* _Work instruction_
Below are some records. Return exactly the lines from the one containing "A lot that was" through the one containing "Sound: the wafers", both included, and only those.

START Dataset entries

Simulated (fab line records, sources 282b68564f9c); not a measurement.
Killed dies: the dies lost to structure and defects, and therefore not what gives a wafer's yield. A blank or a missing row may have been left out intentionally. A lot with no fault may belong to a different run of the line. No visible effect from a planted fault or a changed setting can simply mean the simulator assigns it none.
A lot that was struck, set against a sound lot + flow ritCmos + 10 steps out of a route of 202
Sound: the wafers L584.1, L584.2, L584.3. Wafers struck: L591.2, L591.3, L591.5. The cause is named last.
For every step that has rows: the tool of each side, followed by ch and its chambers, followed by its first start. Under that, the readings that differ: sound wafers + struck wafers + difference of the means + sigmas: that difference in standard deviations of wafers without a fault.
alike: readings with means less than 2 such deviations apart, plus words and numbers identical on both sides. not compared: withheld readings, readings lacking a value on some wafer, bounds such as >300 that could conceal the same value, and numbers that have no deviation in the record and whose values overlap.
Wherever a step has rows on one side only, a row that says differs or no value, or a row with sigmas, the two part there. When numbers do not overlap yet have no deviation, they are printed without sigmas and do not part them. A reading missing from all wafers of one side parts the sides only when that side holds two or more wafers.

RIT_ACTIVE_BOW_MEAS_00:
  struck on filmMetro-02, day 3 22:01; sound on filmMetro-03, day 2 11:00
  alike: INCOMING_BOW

END Dataset entries

* _Expected answer_
A lot that was struck, set against a sound lot + flow ritCmos + 10 steps out of a route of 202
Sound: the wafers L584.1, L584.2, L584.3. Wafers struck: L591.2, L591.3, L591.5. The cause is named last.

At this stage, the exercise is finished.